- Record set:
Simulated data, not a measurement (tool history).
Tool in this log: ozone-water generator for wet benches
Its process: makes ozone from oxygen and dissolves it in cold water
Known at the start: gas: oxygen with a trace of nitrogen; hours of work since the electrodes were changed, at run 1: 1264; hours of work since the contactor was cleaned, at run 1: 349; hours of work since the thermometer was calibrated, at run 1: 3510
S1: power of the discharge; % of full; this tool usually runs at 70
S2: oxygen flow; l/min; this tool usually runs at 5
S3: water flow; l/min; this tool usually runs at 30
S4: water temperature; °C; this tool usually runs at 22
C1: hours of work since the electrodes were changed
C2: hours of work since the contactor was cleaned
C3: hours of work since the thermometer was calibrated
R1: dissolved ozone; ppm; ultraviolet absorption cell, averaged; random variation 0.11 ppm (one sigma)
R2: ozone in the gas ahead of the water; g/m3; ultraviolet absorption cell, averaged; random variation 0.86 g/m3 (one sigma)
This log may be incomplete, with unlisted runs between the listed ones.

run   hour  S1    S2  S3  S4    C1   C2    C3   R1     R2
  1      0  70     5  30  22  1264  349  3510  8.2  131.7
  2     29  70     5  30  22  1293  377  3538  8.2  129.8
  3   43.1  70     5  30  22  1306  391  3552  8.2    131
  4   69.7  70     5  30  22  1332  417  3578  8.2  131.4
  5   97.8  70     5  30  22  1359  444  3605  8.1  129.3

- Assignment: Can you write out the lines above, from the first one through the one containing "C3: hours of", exactly as they appear and nothing more?

- Written reply:
Simulated data, not a measurement (tool history).
Tool in this log: ozone-water generator for wet benches
Its process: makes ozone from oxygen and dissolves it in cold water
Known at the start: gas: oxygen with a trace of nitrogen; hours of work since the electrodes were changed, at run 1: 1264; hours of work since the contactor was cleaned, at run 1: 349; hours of work since the thermometer was calibrated, at run 1: 3510
S1: power of the discharge; % of full; this tool usually runs at 70
S2: oxygen flow; l/min; this tool usually runs at 5
S3: water flow; l/min; this tool usually runs at 30
S4: water temperature; °C; this tool usually runs at 22
C1: hours of work since the electrodes were changed
C2: hours of work since the contactor was cleaned
C3: hours of work since the thermometer was calibrated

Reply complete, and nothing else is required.